___

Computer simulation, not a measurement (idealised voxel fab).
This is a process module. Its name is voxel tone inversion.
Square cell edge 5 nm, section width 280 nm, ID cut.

___

- _Action item_:
Every record is to be repeated exactly as it stands above.

- _Written reply_:
Computer simulation, not a measurement (idealised voxel fab).
This is a process module. Its name is voxel tone inversion.
Square cell edge 5 nm, section width 280 nm, ID cut.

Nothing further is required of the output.